====

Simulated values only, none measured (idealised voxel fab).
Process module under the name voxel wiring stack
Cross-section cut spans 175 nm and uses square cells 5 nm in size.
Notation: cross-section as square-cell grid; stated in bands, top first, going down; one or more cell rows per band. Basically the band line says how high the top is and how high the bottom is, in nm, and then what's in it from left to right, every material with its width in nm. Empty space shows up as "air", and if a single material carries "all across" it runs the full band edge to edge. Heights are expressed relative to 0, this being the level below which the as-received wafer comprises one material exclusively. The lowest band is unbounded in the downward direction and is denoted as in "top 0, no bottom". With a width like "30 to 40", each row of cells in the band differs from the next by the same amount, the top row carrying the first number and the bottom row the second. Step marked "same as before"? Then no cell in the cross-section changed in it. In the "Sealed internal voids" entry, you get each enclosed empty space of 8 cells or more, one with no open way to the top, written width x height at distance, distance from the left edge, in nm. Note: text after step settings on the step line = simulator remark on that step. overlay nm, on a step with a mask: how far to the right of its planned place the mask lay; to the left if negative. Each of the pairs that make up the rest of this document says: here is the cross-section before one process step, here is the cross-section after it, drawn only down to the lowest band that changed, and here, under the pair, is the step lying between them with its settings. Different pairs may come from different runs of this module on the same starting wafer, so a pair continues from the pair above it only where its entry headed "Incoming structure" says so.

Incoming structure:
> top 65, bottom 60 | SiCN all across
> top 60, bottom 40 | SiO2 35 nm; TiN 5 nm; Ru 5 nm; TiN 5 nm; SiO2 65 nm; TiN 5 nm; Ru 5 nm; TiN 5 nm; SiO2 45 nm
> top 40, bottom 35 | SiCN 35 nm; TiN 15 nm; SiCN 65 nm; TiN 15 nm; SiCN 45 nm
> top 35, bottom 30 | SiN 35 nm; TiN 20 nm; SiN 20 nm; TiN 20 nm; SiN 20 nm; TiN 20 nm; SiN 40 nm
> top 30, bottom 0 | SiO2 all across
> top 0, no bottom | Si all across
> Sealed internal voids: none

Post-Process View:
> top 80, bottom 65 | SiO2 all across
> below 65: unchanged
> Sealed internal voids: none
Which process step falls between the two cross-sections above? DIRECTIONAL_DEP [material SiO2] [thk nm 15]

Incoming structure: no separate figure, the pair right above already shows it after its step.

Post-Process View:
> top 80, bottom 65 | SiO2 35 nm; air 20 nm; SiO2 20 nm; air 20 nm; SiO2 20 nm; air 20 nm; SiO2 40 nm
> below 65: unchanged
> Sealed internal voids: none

====

◆ Work request
Beginning with the very first line of the records above, please retype each line through the one that has "Cross-section cut spans", and add nothing.

◆ Solution
Simulated values only, none measured (idealised voxel fab).
Process module under the name voxel wiring stack
Cross-section cut spans 175 nm and uses square cells 5 nm in size.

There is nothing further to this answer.